▶ [Information supplied]
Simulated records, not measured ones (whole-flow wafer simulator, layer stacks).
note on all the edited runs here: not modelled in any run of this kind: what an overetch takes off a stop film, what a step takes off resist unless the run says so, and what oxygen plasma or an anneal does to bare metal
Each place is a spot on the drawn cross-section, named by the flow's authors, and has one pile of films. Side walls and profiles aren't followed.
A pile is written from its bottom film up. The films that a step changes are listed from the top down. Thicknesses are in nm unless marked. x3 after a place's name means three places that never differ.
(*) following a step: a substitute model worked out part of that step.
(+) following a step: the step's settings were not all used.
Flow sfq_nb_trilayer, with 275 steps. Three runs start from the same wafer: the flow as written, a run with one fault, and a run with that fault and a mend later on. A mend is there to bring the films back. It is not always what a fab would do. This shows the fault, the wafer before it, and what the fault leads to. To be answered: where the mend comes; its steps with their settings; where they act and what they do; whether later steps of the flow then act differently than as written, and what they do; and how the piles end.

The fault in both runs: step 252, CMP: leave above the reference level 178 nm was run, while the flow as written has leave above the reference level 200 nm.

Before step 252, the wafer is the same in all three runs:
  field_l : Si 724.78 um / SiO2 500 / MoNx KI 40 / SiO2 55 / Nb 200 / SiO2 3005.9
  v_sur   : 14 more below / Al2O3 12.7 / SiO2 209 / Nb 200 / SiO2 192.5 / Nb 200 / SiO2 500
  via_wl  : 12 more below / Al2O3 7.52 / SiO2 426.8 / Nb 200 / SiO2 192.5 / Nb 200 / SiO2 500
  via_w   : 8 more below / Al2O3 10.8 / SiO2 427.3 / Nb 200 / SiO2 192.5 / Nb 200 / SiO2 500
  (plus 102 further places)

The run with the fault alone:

▶ [Activity] After reading the data, retype all of it exactly as it reads.

▶ [Exercise response]
Simulated records, not measured ones (whole-flow wafer simulator, layer stacks).
note on all the edited runs here: not modelled in any run of this kind: what an overetch takes off a stop film, what a step takes off resist unless the run says so, and what oxygen plasma or an anneal does to bare metal
Each place is a spot on the drawn cross-section, named by the flow's authors, and has one pile of films. Side walls and profiles aren't followed.
A pile is written from its bottom film up. The films that a step changes are listed from the top down. Thicknesses are in nm unless marked. x3 after a place's name means three places that never differ.
(*) following a step: a substitute model worked out part of that step.
(+) following a step: the step's settings were not all used.
Flow sfq_nb_trilayer, with 275 steps. Three runs start from the same wafer: the flow as written, a run with one fault, and a run with that fault and a mend later on. A mend is there to bring the films back. It is not always what a fab would do. This shows the fault, the wafer before it, and what the fault leads to. To be answered: where the mend comes; its steps with their settings; where they act and what they do; whether later steps of the flow then act differently than as written, and what they do; and how the piles end.

The fault in both runs: step 252, CMP: leave above the reference level 178 nm was run, while the flow as written has leave above the reference level 200 nm.

Before step 252, the wafer is the same in all three runs:
  field_l : Si 724.78 um / SiO2 500 / MoNx KI 40 / SiO2 55 / Nb 200 / SiO2 3005.9
  v_sur   : 14 more below / Al2O3 12.7 / SiO2 209 / Nb 200 / SiO2 192.5 / Nb 200 / SiO2 500
  via_wl  : 12 more below / Al2O3 7.52 / SiO2 426.8 / Nb 200 / SiO2 192.5 / Nb 200 / SiO2 500
  via_w   : 8 more below / Al2O3 10.8 / SiO2 427.3 / Nb 200 / SiO2 192.5 / Nb 200 / SiO2 500
  (plus 102 further places)

The run with the fault alone:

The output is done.